ASSIGNED TASK - Copy the listing below line for line, starting at its first line and ending with the line that has "Xsec cut, 160 nm wide, square cell size 5 nm." in it. Add nothing.

** Opening LISTED ENTRIES block **
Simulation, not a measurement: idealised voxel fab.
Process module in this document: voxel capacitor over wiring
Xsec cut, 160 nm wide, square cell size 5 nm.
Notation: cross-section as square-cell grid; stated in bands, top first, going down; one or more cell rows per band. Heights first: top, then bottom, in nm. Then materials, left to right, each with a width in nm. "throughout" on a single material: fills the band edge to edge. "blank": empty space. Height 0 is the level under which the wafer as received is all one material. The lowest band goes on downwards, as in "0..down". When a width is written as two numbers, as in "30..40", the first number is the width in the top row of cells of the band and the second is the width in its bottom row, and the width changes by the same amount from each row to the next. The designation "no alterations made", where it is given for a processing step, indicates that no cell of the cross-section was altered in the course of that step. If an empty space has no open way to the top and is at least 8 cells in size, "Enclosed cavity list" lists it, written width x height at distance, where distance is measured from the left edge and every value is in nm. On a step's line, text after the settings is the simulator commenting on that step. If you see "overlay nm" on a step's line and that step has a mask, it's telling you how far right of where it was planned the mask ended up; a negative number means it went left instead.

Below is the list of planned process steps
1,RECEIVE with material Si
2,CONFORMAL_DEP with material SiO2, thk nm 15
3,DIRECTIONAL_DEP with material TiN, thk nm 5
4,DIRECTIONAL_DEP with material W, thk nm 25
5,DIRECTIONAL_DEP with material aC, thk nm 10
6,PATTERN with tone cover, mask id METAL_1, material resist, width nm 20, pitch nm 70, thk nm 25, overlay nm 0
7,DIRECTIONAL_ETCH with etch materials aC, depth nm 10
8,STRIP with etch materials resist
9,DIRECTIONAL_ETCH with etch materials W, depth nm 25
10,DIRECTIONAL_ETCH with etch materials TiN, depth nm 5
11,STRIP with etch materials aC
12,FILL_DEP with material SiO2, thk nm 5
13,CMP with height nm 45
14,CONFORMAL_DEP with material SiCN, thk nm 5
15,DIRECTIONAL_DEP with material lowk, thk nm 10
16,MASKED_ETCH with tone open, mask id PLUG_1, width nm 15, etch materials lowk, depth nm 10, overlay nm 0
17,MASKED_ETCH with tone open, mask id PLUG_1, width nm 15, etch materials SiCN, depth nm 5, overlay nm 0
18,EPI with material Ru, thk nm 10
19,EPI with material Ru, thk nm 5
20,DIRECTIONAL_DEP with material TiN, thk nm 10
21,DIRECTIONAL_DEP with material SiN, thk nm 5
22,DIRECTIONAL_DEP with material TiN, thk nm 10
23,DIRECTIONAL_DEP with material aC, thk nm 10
** Closing LISTED ENTRIES block **

WRITTEN ANSWER -
Simulation, not a measurement: idealised voxel fab.
Process module in this document: voxel capacitor over wiring
Xsec cut, 160 nm wide, square cell size 5 nm.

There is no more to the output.